EXTRACTED RECORDS -
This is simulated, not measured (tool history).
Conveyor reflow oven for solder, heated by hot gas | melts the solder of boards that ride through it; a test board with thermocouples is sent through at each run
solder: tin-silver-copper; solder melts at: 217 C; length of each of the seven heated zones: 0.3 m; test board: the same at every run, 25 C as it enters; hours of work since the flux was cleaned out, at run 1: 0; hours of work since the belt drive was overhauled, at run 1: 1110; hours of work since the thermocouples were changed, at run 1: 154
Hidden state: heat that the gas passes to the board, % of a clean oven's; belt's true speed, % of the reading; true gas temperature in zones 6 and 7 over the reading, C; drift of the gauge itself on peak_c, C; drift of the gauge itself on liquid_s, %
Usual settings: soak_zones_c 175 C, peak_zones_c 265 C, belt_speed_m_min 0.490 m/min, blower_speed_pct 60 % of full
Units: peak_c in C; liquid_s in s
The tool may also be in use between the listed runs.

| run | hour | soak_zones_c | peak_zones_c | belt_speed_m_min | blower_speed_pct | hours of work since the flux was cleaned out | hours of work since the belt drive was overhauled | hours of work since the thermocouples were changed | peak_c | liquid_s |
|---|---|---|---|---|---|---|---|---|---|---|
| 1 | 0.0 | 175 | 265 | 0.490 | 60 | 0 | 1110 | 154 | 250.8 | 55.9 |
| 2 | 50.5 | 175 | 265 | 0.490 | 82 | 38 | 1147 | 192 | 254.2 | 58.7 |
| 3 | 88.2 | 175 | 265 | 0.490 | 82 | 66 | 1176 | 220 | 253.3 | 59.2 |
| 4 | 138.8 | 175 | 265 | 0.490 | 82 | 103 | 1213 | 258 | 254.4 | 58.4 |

REQUIREMENT - Starting at the line above that contains "254.2 | 58.7 |", write out each line exactly until the line that contains "253.3 | 59.2 |" has been written, and stop there.

WRITTEN RESPONSE -
| 2 | 50.5 | 175 | 265 | 0.490 | 82 | 38 | 1147 | 192 | 254.2 | 58.7 |
| 3 | 88.2 | 175 | 265 | 0.490 | 82 | 66 | 1176 | 220 | 253.3 | 59.2 |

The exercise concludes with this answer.